Work order ->
Stop after the line with "Where do heights"; until then, please copy every line of the records word for word from the first.

Provided records Block Start
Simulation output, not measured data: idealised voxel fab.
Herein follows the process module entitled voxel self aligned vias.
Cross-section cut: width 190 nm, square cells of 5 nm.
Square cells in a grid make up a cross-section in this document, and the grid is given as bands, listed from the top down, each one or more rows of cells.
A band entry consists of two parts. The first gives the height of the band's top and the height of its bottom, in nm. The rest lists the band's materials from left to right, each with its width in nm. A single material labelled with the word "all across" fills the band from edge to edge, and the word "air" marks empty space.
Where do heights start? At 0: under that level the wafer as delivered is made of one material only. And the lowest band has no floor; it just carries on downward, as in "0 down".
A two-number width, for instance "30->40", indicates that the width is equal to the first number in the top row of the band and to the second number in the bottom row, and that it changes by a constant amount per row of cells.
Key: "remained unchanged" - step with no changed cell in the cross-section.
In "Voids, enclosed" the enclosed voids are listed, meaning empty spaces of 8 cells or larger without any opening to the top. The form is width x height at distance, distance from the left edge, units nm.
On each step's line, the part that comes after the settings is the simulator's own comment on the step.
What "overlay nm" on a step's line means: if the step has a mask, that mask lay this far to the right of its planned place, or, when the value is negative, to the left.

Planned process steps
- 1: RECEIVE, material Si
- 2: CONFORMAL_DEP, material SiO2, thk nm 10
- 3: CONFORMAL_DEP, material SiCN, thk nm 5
Provided records Block End

Answer space ->
Simulation output, not measured data: idealised voxel fab.
Herein follows the process module entitled voxel self aligned vias.
Cross-section cut: width 190 nm, square cells of 5 nm.
Square cells in a grid make up a cross-section in this document, and the grid is given as bands, listed from the top down, each one or more rows of cells.
A band entry consists of two parts. The first gives the height of the band's top and the height of its bottom, in nm. The rest lists the band's materials from left to right, each with its width in nm. A single material labelled with the word "all across" fills the band from edge to edge, and the word "air" marks empty space.
Where do heights start? At 0: under that level the wafer as delivered is made of one material only. And the lowest band has no floor; it just carries on downward, as in "0 down".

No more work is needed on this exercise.